• _EXCERPTED RECORDS_:
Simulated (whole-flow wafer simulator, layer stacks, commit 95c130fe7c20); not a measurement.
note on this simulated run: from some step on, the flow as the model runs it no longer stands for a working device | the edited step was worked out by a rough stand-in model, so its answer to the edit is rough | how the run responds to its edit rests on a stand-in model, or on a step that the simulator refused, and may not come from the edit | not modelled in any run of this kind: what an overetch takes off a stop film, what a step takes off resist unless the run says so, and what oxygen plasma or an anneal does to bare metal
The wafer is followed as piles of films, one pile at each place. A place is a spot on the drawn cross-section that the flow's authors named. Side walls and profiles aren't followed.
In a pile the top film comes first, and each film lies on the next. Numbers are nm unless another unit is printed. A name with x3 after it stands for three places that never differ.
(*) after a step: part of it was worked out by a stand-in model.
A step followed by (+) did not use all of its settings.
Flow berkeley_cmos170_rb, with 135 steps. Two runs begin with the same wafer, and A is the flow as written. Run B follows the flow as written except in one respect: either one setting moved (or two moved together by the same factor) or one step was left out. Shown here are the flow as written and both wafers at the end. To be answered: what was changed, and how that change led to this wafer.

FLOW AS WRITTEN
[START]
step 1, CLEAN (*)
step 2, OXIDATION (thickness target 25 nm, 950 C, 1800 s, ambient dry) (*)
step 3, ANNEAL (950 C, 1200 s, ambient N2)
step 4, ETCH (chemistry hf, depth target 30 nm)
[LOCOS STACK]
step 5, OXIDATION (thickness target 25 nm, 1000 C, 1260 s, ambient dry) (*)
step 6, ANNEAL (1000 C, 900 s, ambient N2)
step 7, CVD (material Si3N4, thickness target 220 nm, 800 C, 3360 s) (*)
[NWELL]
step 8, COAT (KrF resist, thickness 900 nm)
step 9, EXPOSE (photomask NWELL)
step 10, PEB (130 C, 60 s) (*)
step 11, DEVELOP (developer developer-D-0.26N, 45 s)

• _REQUIREMENT_:
Using the entries above, repeat only the lines from the one containing "In a pile the" through the one containing "step 10, PEB (130 C, 60 s) (*)", end lines included.

• _TASK RESULT_:
In a pile the top film comes first, and each film lies on the next. Numbers are nm unless another unit is printed. A name with x3 after it stands for three places that never differ.
(*) after a step: part of it was worked out by a stand-in model.
A step followed by (+) did not use all of its settings.
Flow berkeley_cmos170_rb, with 135 steps. Two runs begin with the same wafer, and A is the flow as written. Run B follows the flow as written except in one respect: either one setting moved (or two moved together by the same factor) or one step was left out. Shown here are the flow as written and both wafers at the end. To be answered: what was changed, and how that change led to this wafer.

FLOW AS WRITTEN
[START]
step 1, CLEAN (*)
step 2, OXIDATION (thickness target 25 nm, 950 C, 1800 s, ambient dry) (*)
step 3, ANNEAL (950 C, 1200 s, ambient N2)
step 4, ETCH (chemistry hf, depth target 30 nm)
[LOCOS STACK]
step 5, OXIDATION (thickness target 25 nm, 1000 C, 1260 s, ambient dry) (*)
step 6, ANNEAL (1000 C, 900 s, ambient N2)
step 7, CVD (material Si3N4, thickness target 220 nm, 800 C, 3360 s) (*)
[NWELL]
step 8, COAT (KrF resist, thickness 900 nm)
step 9, EXPOSE (photomask NWELL)
step 10, PEB (130 C, 60 s) (*)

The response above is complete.